ENTRIES PROVIDED –
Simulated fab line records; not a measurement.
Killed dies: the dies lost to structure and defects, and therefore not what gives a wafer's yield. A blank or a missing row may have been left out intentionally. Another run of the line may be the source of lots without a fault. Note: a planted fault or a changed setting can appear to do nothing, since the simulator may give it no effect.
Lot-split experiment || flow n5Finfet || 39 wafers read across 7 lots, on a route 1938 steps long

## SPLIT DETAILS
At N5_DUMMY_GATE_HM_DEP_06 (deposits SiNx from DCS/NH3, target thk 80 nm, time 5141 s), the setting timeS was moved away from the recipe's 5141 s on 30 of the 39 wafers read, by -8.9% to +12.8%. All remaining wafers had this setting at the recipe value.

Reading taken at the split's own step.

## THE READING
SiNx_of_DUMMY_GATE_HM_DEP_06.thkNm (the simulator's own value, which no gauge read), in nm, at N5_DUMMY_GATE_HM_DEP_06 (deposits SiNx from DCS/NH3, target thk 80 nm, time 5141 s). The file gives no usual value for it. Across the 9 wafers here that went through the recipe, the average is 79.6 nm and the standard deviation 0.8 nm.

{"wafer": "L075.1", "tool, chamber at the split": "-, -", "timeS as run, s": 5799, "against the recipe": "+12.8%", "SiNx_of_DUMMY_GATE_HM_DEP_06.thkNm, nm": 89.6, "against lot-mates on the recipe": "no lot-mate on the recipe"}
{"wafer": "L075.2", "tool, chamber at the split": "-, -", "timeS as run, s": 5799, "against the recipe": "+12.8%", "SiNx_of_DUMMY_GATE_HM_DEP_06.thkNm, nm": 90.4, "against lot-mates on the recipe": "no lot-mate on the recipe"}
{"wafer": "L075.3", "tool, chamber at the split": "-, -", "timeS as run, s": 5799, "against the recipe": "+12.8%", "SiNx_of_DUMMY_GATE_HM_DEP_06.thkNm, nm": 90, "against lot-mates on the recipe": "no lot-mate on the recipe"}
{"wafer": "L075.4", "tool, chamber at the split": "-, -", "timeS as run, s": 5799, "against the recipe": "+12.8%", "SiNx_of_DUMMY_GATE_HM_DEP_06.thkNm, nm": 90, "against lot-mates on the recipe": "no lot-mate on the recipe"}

ASSIGNED TASK – Everything above from the line with "Reading taken at the split's own step." to the line with "## THE READING", both included, must be repeated exactly, and nothing outside that range.

RESPONSE BOX –
Reading taken at the split's own step.

## THE READING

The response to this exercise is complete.